Task item | Write out the whole listing below so that every line matches exactly.

*** Begin section ***

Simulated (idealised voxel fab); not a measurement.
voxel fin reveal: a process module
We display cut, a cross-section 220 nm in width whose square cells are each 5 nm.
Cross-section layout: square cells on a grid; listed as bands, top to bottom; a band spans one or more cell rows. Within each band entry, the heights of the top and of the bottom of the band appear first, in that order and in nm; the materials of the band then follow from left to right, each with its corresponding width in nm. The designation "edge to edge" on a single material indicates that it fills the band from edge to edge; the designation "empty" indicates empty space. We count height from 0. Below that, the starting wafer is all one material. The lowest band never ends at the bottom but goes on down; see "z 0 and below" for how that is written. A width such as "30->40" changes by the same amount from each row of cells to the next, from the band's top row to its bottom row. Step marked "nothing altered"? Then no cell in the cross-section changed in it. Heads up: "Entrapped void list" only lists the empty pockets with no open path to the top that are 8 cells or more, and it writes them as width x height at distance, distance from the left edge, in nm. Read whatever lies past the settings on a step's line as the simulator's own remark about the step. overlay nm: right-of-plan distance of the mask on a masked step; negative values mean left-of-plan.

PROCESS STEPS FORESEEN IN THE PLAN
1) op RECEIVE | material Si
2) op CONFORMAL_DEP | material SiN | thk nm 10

*** End section ***

Worked solution |
Simulated (idealised voxel fab); not a measurement.
voxel fin reveal: a process module
We display cut, a cross-section 220 nm in width whose square cells are each 5 nm.
Cross-section layout: square cells on a grid; listed as bands, top to bottom; a band spans one or more cell rows. Within each band entry, the heights of the top and of the bottom of the band appear first, in that order and in nm; the materials of the band then follow from left to right, each with its corresponding width in nm. The designation "edge to edge" on a single material indicates that it fills the band from edge to edge; the designation "empty" indicates empty space. We count height from 0. Below that, the starting wafer is all one material. The lowest band never ends at the bottom but goes on down; see "z 0 and below" for how that is written. A width such as "30->40" changes by the same amount from each row of cells to the next, from the band's top row to its bottom row. Step marked "nothing altered"? Then no cell in the cross-section changed in it. Heads up: "Entrapped void list" only lists the empty pockets with no open path to the top that are 8 cells or more, and it writes them as width x height at distance, distance from the left edge, in nm. Read whatever lies past the settings on a step's line as the simulator's own remark about the step. overlay nm: right-of-plan distance of the mask on a masked step; negative values mean left-of-plan.

PROCESS STEPS FORESEEN IN THE PLAN
1) op RECEIVE | material Si
2) op CONFORMAL_DEP | material SiN | thk nm 10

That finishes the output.